> _Work task_:
Starting with the opening line of the material, restate every line word for word, and end on the line containing "lots untouched by".

> _Source information_:
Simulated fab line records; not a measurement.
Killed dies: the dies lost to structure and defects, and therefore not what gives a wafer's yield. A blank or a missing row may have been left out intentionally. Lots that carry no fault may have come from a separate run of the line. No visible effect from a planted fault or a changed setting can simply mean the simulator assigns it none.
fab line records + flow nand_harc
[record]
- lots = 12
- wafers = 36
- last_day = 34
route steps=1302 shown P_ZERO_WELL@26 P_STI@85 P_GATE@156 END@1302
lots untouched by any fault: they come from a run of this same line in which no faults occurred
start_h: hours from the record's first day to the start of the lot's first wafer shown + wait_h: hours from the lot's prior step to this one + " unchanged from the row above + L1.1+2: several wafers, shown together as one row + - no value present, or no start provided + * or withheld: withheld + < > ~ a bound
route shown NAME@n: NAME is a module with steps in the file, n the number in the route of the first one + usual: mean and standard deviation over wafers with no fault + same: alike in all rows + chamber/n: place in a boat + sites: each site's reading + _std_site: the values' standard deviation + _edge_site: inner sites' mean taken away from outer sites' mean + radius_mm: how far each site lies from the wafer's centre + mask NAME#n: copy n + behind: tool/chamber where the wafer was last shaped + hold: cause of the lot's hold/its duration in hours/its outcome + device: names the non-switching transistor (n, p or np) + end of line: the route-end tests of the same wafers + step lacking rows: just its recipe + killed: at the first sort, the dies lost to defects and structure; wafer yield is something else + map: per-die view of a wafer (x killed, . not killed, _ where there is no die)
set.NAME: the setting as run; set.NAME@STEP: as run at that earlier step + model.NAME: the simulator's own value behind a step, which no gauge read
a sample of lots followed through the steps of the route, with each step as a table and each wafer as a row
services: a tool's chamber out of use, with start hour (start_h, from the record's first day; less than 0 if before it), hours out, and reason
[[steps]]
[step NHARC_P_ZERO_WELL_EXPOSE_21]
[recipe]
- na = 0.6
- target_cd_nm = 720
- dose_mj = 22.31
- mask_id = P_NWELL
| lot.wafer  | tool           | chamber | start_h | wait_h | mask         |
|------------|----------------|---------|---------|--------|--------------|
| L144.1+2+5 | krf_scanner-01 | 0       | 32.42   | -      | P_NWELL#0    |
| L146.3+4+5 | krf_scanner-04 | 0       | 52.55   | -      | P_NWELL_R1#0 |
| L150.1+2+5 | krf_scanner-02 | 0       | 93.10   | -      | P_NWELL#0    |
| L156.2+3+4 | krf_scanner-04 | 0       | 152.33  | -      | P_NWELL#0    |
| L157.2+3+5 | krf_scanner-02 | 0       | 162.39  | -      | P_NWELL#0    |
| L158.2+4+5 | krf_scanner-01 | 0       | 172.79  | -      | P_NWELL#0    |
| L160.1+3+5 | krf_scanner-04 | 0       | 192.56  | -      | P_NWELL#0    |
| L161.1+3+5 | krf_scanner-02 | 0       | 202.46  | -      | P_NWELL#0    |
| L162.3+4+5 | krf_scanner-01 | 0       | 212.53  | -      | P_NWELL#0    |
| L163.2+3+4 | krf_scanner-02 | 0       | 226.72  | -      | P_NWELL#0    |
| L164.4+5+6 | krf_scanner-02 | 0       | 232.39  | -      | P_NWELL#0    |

> _Your solution_:
Simulated fab line records; not a measurement.
Killed dies: the dies lost to structure and defects, and therefore not what gives a wafer's yield. A blank or a missing row may have been left out intentionally. Lots that carry no fault may have come from a separate run of the line. No visible effect from a planted fault or a changed setting can simply mean the simulator assigns it none.
fab line records + flow nand_harc
[record]
- lots = 12
- wafers = 36
- last_day = 34
route steps=1302 shown P_ZERO_WELL@26 P_STI@85 P_GATE@156 END@1302
lots untouched by any fault: they come from a run of this same line in which no faults occurred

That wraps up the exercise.